▶ Data provided:
□ □ □ □ □
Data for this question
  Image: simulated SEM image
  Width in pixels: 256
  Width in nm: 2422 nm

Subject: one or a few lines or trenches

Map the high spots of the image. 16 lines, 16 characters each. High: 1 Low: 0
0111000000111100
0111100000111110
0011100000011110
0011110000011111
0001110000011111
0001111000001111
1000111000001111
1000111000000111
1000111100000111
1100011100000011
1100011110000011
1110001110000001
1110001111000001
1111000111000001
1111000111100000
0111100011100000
□ □ □ □ □

▶ Work item: Retype the listing from its first line onward, stopping after the line that contains "1111000111100000" has been retyped in full.

▶ Task answer:
Data for this question
  Image: simulated SEM image
  Width in pixels: 256
  Width in nm: 2422 nm

Subject: one or a few lines or trenches

Map the high spots of the image. 16 lines, 16 characters each. High: 1 Low: 0
0111000000111100
0111100000111110
0011100000011110
0011110000011111
0001110000011111
0001111000001111
1000111000001111
1000111000000111
1000111100000111
1100011100000011
1100011110000011
1110001110000001
1110001111000001
1111000111000001
1111000111100000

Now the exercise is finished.